Task item ▸ Without changing a single word, restate the entries below.

Dataset records ▸

----------------

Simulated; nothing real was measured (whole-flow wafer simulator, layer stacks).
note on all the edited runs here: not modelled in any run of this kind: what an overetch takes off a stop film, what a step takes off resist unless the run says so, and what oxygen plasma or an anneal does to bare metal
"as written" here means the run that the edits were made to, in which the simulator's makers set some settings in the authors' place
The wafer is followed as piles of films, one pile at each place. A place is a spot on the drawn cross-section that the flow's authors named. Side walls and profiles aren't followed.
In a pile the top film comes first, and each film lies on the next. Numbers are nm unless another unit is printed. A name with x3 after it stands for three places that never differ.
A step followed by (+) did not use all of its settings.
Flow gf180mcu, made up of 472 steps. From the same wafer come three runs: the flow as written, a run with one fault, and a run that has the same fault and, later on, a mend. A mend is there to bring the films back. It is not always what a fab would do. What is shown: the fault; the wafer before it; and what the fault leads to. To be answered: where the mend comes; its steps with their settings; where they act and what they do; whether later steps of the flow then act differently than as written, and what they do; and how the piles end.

----------------

Task result ▸
Simulated; nothing real was measured (whole-flow wafer simulator, layer stacks).
note on all the edited runs here: not modelled in any run of this kind: what an overetch takes off a stop film, what a step takes off resist unless the run says so, and what oxygen plasma or an anneal does to bare metal
"as written" here means the run that the edits were made to, in which the simulator's makers set some settings in the authors' place
The wafer is followed as piles of films, one pile at each place. A place is a spot on the drawn cross-section that the flow's authors named. Side walls and profiles aren't followed.
In a pile the top film comes first, and each film lies on the next. Numbers are nm unless another unit is printed. A name with x3 after it stands for three places that never differ.
A step followed by (+) did not use all of its settings.
Flow gf180mcu, made up of 472 steps. From the same wafer come three runs: the flow as written, a run with one fault, and a run that has the same fault and, later on, a mend. A mend is there to bring the films back. It is not always what a fab would do. What is shown: the fault; the wafer before it; and what the fault leads to. To be answered: where the mend comes; its steps with their settings; where they act and what they do; whether later steps of the flow then act differently than as written, and what they do; and how the piles end.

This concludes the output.